Supplied material section start
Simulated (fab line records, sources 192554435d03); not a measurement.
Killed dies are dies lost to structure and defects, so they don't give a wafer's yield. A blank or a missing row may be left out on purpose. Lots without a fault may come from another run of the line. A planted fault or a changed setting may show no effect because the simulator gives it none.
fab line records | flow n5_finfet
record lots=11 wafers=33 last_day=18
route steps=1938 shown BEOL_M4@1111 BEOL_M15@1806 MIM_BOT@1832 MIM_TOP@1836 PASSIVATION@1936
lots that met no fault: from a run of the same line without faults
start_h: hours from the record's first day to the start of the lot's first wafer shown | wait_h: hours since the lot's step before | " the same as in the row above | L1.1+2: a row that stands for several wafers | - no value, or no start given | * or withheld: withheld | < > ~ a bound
Supplied material section end

_Action item_
Set down the lines of the listing above verbatim, first line through the line containing "lots that met", inclusive; add no other lines.

_Answer area_
Simulated (fab line records, sources 192554435d03); not a measurement.
Killed dies are dies lost to structure and defects, so they don't give a wafer's yield. A blank or a missing row may be left out on purpose. Lots without a fault may come from another run of the line. A planted fault or a changed setting may show no effect because the simulator gives it none.
fab line records | flow n5_finfet
record lots=11 wafers=33 last_day=18
route steps=1938 shown BEOL_M4@1111 BEOL_M15@1806 MIM_BOT@1832 MIM_TOP@1836 PASSIVATION@1936
lots that met no fault: from a run of the same line without faults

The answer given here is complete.